#####

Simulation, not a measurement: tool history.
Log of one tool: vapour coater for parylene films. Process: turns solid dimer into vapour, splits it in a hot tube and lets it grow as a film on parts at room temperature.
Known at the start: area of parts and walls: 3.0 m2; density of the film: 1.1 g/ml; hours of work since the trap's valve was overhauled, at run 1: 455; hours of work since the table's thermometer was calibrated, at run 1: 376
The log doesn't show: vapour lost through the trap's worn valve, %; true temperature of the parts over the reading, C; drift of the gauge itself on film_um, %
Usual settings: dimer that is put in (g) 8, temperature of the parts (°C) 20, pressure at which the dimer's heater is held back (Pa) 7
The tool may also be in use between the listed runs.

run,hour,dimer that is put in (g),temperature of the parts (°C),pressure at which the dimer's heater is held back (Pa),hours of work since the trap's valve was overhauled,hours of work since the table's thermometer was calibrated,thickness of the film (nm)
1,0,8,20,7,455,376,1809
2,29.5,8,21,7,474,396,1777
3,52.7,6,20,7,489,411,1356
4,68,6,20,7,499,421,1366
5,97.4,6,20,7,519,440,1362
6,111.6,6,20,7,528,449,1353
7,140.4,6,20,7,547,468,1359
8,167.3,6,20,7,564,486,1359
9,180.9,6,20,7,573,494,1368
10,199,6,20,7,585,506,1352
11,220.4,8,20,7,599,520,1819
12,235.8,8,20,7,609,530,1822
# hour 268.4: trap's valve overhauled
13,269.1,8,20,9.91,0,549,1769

#####

**ASSIGNED TASK**
Copy exactly the lines above, starting at the opening line and finishing at the line in which "# hour 268.4: trap's valve overhauled" occurs.

**TASK RESPONSE**
Simulation, not a measurement: tool history.
Log of one tool: vapour coater for parylene films. Process: turns solid dimer into vapour, splits it in a hot tube and lets it grow as a film on parts at room temperature.
Known at the start: area of parts and walls: 3.0 m2; density of the film: 1.1 g/ml; hours of work since the trap's valve was overhauled, at run 1: 455; hours of work since the table's thermometer was calibrated, at run 1: 376
The log doesn't show: vapour lost through the trap's worn valve, %; true temperature of the parts over the reading, C; drift of the gauge itself on film_um, %
Usual settings: dimer that is put in (g) 8, temperature of the parts (°C) 20, pressure at which the dimer's heater is held back (Pa) 7
The tool may also be in use between the listed runs.

run,hour,dimer that is put in (g),temperature of the parts (°C),pressure at which the dimer's heater is held back (Pa),hours of work since the trap's valve was overhauled,hours of work since the table's thermometer was calibrated,thickness of the film (nm)
1,0,8,20,7,455,376,1809
2,29.5,8,21,7,474,396,1777
3,52.7,6,20,7,489,411,1356
4,68,6,20,7,499,421,1366
5,97.4,6,20,7,519,440,1362
6,111.6,6,20,7,528,449,1353
7,140.4,6,20,7,547,468,1359
8,167.3,6,20,7,564,486,1359
9,180.9,6,20,7,573,494,1368
10,199,6,20,7,585,506,1352
11,220.4,8,20,7,599,520,1819
12,235.8,8,20,7,609,530,1822
# hour 268.4: trap's valve overhauled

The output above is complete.